Work task:
Line by line, transcribe the data shown below.

Dataset extract:
+ + + +

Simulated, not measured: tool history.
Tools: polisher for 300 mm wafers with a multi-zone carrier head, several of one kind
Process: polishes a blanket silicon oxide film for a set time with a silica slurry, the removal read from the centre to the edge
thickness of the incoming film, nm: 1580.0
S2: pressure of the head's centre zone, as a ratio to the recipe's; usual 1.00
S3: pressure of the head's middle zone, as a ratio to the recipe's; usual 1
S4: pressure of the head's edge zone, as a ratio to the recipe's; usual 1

+ + + +

Worked solution:
Simulated, not measured: tool history.
Tools: polisher for 300 mm wafers with a multi-zone carrier head, several of one kind
Process: polishes a blanket silicon oxide film for a set time with a silica slurry, the removal read from the centre to the edge
thickness of the incoming film, nm: 1580.0
S2: pressure of the head's centre zone, as a ratio to the recipe's; usual 1.00
S3: pressure of the head's middle zone, as a ratio to the recipe's; usual 1
S4: pressure of the head's edge zone, as a ratio to the recipe's; usual 1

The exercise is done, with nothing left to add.